> _RAW DATA_
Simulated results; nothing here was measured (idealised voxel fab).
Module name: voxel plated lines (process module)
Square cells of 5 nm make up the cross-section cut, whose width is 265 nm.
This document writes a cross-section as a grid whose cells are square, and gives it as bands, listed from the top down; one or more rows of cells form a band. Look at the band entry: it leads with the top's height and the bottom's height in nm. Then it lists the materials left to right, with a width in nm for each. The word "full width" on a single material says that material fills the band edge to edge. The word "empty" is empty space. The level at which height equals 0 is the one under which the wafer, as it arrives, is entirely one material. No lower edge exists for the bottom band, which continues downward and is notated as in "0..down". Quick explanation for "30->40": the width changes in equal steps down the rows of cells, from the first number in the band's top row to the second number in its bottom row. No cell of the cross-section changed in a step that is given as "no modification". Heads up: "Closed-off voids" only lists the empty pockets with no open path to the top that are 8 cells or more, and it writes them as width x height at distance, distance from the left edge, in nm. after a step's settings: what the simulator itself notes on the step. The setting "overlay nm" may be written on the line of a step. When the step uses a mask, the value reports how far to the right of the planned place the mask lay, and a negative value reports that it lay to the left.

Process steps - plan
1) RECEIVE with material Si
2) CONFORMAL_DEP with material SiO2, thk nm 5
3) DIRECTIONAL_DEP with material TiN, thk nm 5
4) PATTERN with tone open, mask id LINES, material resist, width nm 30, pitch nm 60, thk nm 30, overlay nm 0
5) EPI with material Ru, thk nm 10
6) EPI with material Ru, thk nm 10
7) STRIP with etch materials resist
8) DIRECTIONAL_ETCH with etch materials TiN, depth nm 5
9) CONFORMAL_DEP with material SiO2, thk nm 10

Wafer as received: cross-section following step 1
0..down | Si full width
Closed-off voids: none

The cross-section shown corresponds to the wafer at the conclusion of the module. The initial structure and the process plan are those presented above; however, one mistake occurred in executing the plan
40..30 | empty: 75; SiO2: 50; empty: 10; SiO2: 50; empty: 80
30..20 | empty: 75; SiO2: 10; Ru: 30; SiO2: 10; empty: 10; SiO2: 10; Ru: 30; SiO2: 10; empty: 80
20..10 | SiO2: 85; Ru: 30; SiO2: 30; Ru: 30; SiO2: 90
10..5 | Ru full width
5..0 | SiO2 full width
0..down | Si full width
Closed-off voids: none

> _EXERCISE_
Reproduce word for word the material above, starting with the line that has "Wafer as received: cross-section" and stopping after the line that has "30..20 | empty: 75;".

> _WRITTEN RESPONSE_
Wafer as received: cross-section following step 1
0..down | Si full width
Closed-off voids: none

The cross-section shown corresponds to the wafer at the conclusion of the module. The initial structure and the process plan are those presented above; however, one mistake occurred in executing the plan
40..30 | empty: 75; SiO2: 50; empty: 10; SiO2: 50; empty: 80
30..20 | empty: 75; SiO2: 10; Ru: 30; SiO2: 10; empty: 10; SiO2: 10; Ru: 30; SiO2: 10; empty: 80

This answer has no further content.